» EXTRACTED RECORDS
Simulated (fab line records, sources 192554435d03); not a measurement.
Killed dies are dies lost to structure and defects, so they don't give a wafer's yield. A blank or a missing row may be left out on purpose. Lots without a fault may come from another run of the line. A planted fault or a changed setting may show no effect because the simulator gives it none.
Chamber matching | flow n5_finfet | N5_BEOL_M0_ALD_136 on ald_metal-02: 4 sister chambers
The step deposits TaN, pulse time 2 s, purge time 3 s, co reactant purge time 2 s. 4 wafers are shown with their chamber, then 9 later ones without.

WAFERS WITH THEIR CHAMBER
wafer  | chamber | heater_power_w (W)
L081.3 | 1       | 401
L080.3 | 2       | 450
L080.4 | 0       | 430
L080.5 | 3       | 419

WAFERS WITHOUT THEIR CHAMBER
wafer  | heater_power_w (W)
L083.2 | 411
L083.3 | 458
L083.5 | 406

» EXERCISE
Once the listing has been read, copy every line of it exactly.

» EXERCISE ANSWER
Simulated (fab line records, sources 192554435d03); not a measurement.
Killed dies are dies lost to structure and defects, so they don't give a wafer's yield. A blank or a missing row may be left out on purpose. Lots without a fault may come from another run of the line. A planted fault or a changed setting may show no effect because the simulator gives it none.
Chamber matching | flow n5_finfet | N5_BEOL_M0_ALD_136 on ald_metal-02: 4 sister chambers
The step deposits TaN, pulse time 2 s, purge time 3 s, co reactant purge time 2 s. 4 wafers are shown with their chamber, then 9 later ones without.

WAFERS WITH THEIR CHAMBER
wafer  | chamber | heater_power_w (W)
L081.3 | 1       | 401
L080.3 | 2       | 450
L080.4 | 0       | 430
L080.5 | 3       | 419

WAFERS WITHOUT THEIR CHAMBER
wafer  | heater_power_w (W)
L083.2 | 411
L083.3 | 458
L083.5 | 406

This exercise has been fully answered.